--------------------------------

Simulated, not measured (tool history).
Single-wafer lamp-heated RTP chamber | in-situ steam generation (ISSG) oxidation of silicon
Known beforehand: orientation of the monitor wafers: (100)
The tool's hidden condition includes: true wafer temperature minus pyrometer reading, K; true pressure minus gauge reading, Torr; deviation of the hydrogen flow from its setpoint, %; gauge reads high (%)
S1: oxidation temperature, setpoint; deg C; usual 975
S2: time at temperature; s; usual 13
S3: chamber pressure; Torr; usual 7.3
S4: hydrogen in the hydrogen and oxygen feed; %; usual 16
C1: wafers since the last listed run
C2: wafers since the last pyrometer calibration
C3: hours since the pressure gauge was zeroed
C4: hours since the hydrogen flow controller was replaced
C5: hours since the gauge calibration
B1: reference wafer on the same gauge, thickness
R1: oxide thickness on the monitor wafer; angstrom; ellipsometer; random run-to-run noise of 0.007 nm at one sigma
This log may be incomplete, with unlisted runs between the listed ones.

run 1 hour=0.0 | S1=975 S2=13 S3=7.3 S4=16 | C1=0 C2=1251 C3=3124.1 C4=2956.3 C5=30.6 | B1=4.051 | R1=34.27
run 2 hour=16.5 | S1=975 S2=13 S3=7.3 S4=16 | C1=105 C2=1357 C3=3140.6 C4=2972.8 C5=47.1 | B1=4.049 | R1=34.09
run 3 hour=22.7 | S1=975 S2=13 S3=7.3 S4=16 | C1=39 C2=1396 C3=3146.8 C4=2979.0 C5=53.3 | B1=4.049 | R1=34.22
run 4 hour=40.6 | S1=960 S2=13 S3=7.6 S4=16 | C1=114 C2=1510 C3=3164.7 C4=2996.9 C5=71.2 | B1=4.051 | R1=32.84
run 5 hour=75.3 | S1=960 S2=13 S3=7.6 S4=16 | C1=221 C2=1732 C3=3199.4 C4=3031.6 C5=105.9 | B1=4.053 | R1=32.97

--------------------------------

* _Assignment_
Search the listing above for the lines with "C3: hours since the pressure gauge was zeroed" and "run 4 hour=40.6", then output those lines and all lines between them exactly.

* _Expected answer_
C3: hours since the pressure gauge was zeroed
C4: hours since the hydrogen flow controller was replaced
C5: hours since the gauge calibration
B1: reference wafer on the same gauge, thickness
R1: oxide thickness on the monitor wafer; angstrom; ellipsometer; random run-to-run noise of 0.007 nm at one sigma
This log may be incomplete, with unlisted runs between the listed ones.

run 1 hour=0.0 | S1=975 S2=13 S3=7.3 S4=16 | C1=0 C2=1251 C3=3124.1 C4=2956.3 C5=30.6 | B1=4.051 | R1=34.27
run 2 hour=16.5 | S1=975 S2=13 S3=7.3 S4=16 | C1=105 C2=1357 C3=3140.6 C4=2972.8 C5=47.1 | B1=4.049 | R1=34.09
run 3 hour=22.7 | S1=975 S2=13 S3=7.3 S4=16 | C1=39 C2=1396 C3=3146.8 C4=2979.0 C5=53.3 | B1=4.049 | R1=34.22
run 4 hour=40.6 | S1=960 S2=13 S3=7.6 S4=16 | C1=114 C2=1510 C3=3164.7 C4=2996.9 C5=71.2 | B1=4.051 | R1=32.84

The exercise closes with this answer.